Every entry here needs to be repeated exactly.

### [SUPPLIED RECORDS]
Start of Block
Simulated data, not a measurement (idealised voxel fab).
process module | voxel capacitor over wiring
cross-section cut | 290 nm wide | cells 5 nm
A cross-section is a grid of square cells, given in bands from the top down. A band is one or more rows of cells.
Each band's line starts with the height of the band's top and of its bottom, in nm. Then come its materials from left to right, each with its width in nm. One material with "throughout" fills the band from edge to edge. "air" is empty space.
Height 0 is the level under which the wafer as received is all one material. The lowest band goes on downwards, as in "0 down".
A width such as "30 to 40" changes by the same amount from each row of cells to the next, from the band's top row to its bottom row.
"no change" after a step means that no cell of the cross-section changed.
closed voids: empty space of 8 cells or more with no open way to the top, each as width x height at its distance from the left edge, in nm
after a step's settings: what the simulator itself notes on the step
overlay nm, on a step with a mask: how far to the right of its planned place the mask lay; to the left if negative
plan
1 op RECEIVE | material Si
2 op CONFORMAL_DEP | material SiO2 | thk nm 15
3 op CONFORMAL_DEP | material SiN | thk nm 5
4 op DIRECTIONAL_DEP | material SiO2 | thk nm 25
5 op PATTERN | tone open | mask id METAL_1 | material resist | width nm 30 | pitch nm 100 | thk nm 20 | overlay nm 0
End of Block

### [WRITTEN ANSWER]
Simulated data, not a measurement (idealised voxel fab).
process module | voxel capacitor over wiring
cross-section cut | 290 nm wide | cells 5 nm
A cross-section is a grid of square cells, given in bands from the top down. A band is one or more rows of cells.
Each band's line starts with the height of the band's top and of its bottom, in nm. Then come its materials from left to right, each with its width in nm. One material with "throughout" fills the band from edge to edge. "air" is empty space.
Height 0 is the level under which the wafer as received is all one material. The lowest band goes on downwards, as in "0 down".
A width such as "30 to 40" changes by the same amount from each row of cells to the next, from the band's top row to its bottom row.
"no change" after a step means that no cell of the cross-section changed.
closed voids: empty space of 8 cells or more with no open way to the top, each as width x height at its distance from the left edge, in nm
after a step's settings: what the simulator itself notes on the step
overlay nm, on a step with a mask: how far to the right of its planned place the mask lay; to the left if negative
plan
1 op RECEIVE | material Si
2 op CONFORMAL_DEP | material SiO2 | thk nm 15
3 op CONFORMAL_DEP | material SiN | thk nm 5
4 op DIRECTIONAL_DEP | material SiO2 | thk nm 25
5 op PATTERN | tone open | mask id METAL_1 | material resist | width nm 30 | pitch nm 100 | thk nm 20 | overlay nm 0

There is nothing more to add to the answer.